## [Work task]
Repeat precisely the span of lines below that opens with the line containing "Log of one tool: dryer" and closes with the line containing "vessel: 4.0 l;", both included.

## [Study material]
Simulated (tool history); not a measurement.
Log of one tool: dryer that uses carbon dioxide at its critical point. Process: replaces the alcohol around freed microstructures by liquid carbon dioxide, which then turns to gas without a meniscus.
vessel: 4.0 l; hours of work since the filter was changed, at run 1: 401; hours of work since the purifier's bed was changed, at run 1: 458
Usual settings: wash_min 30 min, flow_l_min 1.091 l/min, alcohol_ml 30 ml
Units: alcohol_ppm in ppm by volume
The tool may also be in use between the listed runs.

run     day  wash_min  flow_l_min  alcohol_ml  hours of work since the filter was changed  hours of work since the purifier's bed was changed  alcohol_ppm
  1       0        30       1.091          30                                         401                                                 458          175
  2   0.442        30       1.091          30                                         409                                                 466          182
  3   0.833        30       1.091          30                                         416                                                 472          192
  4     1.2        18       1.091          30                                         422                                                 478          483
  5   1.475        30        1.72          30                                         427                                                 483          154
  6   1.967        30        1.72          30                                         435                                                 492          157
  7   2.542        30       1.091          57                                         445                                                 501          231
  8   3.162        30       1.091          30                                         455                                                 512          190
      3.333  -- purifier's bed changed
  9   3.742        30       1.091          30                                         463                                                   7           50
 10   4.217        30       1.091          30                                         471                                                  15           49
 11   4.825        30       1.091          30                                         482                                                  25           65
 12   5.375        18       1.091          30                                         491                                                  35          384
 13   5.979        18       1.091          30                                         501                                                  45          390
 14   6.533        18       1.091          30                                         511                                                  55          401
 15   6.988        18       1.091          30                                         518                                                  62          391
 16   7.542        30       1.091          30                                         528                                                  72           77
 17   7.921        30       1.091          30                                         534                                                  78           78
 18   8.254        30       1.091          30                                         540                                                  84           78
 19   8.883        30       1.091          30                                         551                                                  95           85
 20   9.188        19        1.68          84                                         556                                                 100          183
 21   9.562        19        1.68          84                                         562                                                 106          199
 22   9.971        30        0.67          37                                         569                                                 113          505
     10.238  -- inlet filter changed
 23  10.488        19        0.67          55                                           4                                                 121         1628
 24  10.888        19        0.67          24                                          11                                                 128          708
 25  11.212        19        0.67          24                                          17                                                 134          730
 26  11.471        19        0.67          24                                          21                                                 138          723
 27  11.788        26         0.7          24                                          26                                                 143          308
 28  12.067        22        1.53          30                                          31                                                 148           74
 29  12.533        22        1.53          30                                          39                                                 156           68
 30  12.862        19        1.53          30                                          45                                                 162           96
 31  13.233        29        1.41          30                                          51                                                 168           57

## [Task response]
Log of one tool: dryer that uses carbon dioxide at its critical point. Process: replaces the alcohol around freed microstructures by liquid carbon dioxide, which then turns to gas without a meniscus.
vessel: 4.0 l; hours of work since the filter was changed, at run 1: 401; hours of work since the purifier's bed was changed, at run 1: 458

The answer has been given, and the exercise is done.